Repeat exactly the opening lines of the records, ending with the line that contains "Answer: 14.2 px".

───── DATA SHOWN ─────
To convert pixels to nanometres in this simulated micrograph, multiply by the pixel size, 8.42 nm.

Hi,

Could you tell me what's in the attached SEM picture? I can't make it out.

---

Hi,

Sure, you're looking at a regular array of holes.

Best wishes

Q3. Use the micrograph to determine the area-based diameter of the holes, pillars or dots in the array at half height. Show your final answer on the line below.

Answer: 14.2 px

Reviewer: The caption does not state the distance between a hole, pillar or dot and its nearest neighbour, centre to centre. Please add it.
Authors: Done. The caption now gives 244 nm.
─────

- RESPONSE BOX -
To convert pixels to nanometres in this simulated micrograph, multiply by the pixel size, 8.42 nm.

Hi,

Could you tell me what's in the attached SEM picture? I can't make it out.

---

Hi,

Sure, you're looking at a regular array of holes.

Best wishes

Q3. Use the micrograph to determine the area-based diameter of the holes, pillars or dots in the array at half height. Show your final answer on the line below.

Answer: 14.2 px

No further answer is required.